Brief - The expected output is exactly the lines below, starting at the line with "run 15C day=1.879" and ending at the line with "run 18B day=2.183", both included; no other line belongs in it.

Dataset excerpts -
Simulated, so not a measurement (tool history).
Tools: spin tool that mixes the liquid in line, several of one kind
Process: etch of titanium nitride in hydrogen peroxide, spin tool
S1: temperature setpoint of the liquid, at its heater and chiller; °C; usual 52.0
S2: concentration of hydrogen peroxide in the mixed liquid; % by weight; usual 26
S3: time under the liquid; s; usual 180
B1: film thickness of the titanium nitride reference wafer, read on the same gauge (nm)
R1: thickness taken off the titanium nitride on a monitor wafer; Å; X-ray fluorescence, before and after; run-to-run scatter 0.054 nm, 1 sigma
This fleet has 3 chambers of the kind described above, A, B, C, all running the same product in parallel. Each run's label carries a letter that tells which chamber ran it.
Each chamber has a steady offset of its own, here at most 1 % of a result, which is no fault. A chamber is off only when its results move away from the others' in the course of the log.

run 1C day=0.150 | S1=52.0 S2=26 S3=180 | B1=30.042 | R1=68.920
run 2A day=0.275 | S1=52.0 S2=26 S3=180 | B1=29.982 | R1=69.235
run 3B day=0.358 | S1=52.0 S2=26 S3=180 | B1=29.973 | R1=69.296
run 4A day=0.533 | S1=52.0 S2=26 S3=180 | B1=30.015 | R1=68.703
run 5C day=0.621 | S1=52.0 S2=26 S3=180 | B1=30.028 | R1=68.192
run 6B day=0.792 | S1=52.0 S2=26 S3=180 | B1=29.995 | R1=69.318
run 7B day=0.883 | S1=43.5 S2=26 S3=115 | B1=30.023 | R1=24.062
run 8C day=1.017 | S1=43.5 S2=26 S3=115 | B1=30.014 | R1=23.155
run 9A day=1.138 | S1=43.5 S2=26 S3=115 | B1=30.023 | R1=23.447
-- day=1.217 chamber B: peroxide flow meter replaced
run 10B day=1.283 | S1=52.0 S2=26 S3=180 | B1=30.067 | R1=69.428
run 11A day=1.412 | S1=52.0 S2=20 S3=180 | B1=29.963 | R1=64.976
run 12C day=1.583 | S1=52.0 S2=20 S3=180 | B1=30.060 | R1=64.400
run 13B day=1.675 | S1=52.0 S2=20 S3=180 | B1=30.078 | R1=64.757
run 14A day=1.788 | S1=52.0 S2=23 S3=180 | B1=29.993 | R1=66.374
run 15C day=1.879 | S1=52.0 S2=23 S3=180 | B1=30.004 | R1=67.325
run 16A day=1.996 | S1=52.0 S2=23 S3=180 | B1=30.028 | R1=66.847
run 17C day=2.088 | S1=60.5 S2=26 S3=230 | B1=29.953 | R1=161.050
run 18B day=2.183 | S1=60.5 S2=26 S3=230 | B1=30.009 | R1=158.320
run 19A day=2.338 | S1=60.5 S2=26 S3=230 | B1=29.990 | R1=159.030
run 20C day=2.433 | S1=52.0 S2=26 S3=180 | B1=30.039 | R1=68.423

Answer box -
run 15C day=1.879 | S1=52.0 S2=23 S3=180 | B1=30.004 | R1=67.325
run 16A day=1.996 | S1=52.0 S2=23 S3=180 | B1=30.028 | R1=66.847
run 17C day=2.088 | S1=60.5 S2=26 S3=230 | B1=29.953 | R1=161.050
run 18B day=2.183 | S1=60.5 S2=26 S3=230 | B1=30.009 | R1=158.320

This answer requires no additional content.